* PROVIDED RECORDS
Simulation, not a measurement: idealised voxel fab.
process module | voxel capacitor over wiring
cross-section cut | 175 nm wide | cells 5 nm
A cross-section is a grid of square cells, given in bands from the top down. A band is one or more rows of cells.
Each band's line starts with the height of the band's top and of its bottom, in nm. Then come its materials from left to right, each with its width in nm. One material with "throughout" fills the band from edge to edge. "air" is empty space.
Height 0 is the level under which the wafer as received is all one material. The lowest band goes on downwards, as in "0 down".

* ASSIGNMENT
Word for word, set down all of the records above.

* WRITTEN SOLUTION
Simulation, not a measurement: idealised voxel fab.
process module | voxel capacitor over wiring
cross-section cut | 175 nm wide | cells 5 nm
A cross-section is a grid of square cells, given in bands from the top down. A band is one or more rows of cells.
Each band's line starts with the height of the band's top and of its bottom, in nm. Then come its materials from left to right, each with its width in nm. One material with "throughout" fills the band from edge to edge. "air" is empty space.
Height 0 is the level under which the wafer as received is all one material. The lowest band goes on downwards, as in "0 down".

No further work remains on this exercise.